(Exercise): The line containing "A pile is written" marks the end: quote every line from the start of the records below through it, word for word.

....
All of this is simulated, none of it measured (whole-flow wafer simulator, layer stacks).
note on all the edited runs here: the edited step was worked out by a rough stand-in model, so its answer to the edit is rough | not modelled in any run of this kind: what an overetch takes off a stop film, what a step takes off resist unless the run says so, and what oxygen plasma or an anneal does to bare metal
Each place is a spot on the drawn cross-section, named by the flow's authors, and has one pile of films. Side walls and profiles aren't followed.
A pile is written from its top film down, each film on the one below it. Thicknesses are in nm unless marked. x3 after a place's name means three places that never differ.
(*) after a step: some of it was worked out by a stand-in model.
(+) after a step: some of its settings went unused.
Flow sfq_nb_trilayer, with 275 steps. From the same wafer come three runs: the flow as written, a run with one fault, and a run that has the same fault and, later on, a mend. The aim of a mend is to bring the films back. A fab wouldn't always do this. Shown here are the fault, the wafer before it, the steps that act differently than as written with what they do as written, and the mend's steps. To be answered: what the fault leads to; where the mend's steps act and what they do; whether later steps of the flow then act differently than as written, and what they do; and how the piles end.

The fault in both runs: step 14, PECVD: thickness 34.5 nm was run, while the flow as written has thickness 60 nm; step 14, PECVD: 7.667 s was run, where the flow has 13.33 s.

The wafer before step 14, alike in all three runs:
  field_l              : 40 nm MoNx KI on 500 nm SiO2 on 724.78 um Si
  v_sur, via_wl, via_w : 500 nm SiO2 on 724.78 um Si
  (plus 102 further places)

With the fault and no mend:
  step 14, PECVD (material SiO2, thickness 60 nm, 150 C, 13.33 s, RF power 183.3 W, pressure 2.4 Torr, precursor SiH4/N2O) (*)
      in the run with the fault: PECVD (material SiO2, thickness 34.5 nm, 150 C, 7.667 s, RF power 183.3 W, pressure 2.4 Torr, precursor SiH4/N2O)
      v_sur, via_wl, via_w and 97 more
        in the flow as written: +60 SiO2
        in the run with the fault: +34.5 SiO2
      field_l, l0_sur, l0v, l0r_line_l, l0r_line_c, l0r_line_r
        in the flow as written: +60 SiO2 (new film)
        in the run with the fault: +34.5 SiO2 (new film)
....

(Answer space):
All of this is simulated, none of it measured (whole-flow wafer simulator, layer stacks).
note on all the edited runs here: the edited step was worked out by a rough stand-in model, so its answer to the edit is rough | not modelled in any run of this kind: what an overetch takes off a stop film, what a step takes off resist unless the run says so, and what oxygen plasma or an anneal does to bare metal
Each place is a spot on the drawn cross-section, named by the flow's authors, and has one pile of films. Side walls and profiles aren't followed.
A pile is written from its top film down, each film on the one below it. Thicknesses are in nm unless marked. x3 after a place's name means three places that never differ.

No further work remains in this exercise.